**Exercise data**
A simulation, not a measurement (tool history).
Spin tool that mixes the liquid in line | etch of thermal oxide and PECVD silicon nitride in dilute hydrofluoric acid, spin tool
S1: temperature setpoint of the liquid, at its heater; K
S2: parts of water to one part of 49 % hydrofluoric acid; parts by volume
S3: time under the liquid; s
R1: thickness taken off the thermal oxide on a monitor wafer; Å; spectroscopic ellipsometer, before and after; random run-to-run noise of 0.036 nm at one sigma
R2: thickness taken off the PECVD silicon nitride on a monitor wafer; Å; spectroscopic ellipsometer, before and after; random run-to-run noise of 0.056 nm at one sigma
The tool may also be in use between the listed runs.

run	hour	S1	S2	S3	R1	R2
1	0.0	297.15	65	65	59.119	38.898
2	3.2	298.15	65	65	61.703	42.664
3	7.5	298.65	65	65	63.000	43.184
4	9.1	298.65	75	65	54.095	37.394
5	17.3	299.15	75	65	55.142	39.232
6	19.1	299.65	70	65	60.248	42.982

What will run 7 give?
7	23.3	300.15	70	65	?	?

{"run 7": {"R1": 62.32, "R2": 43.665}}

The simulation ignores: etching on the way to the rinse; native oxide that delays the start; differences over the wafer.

**Assigned task**
Could you type out every entry again exactly as it stands?

**Task solution**
A simulation, not a measurement (tool history).
Spin tool that mixes the liquid in line | etch of thermal oxide and PECVD silicon nitride in dilute hydrofluoric acid, spin tool
S1: temperature setpoint of the liquid, at its heater; K
S2: parts of water to one part of 49 % hydrofluoric acid; parts by volume
S3: time under the liquid; s
R1: thickness taken off the thermal oxide on a monitor wafer; Å; spectroscopic ellipsometer, before and after; random run-to-run noise of 0.036 nm at one sigma
R2: thickness taken off the PECVD silicon nitride on a monitor wafer; Å; spectroscopic ellipsometer, before and after; random run-to-run noise of 0.056 nm at one sigma
The tool may also be in use between the listed runs.

run	hour	S1	S2	S3	R1	R2
1	0.0	297.15	65	65	59.119	38.898
2	3.2	298.15	65	65	61.703	42.664
3	7.5	298.65	65	65	63.000	43.184
4	9.1	298.65	75	65	54.095	37.394
5	17.3	299.15	75	65	55.142	39.232
6	19.1	299.65	70	65	60.248	42.982

What will run 7 give?
7	23.3	300.15	70	65	?	?

{"run 7": {"R1": 62.32, "R2": 43.665}}

The simulation ignores: etching on the way to the rinse; native oxide that delays the start; differences over the wafer.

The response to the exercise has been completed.